■ DATA PROVIDED:
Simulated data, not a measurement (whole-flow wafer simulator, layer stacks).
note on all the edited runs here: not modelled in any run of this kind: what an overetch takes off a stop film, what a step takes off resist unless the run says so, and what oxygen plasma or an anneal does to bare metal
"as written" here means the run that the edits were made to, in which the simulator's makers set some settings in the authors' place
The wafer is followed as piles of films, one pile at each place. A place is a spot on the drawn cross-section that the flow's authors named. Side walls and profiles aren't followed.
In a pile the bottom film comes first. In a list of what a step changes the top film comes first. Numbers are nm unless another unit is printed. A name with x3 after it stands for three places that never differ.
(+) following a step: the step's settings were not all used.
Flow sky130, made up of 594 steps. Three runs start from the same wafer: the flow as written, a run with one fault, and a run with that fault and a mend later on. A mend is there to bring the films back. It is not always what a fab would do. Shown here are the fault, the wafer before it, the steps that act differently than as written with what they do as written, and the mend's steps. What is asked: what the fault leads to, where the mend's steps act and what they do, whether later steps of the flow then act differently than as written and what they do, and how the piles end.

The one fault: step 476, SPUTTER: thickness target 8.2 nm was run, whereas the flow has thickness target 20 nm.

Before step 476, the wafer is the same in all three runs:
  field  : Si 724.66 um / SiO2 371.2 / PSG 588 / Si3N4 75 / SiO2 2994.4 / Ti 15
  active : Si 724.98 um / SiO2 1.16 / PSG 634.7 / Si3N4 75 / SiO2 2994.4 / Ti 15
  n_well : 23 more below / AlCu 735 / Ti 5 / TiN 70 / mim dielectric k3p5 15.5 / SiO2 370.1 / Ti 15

■ ACTIVITY: Quote the data above verbatim from its first line to the line that includes "(+) following a", with both boundary lines retained.

■ WRITTEN SOLUTION:
Simulated data, not a measurement (whole-flow wafer simulator, layer stacks).
note on all the edited runs here: not modelled in any run of this kind: what an overetch takes off a stop film, what a step takes off resist unless the run says so, and what oxygen plasma or an anneal does to bare metal
"as written" here means the run that the edits were made to, in which the simulator's makers set some settings in the authors' place
The wafer is followed as piles of films, one pile at each place. A place is a spot on the drawn cross-section that the flow's authors named. Side walls and profiles aren't followed.
In a pile the bottom film comes first. In a list of what a step changes the top film comes first. Numbers are nm unless another unit is printed. A name with x3 after it stands for three places that never differ.
(+) following a step: the step's settings were not all used.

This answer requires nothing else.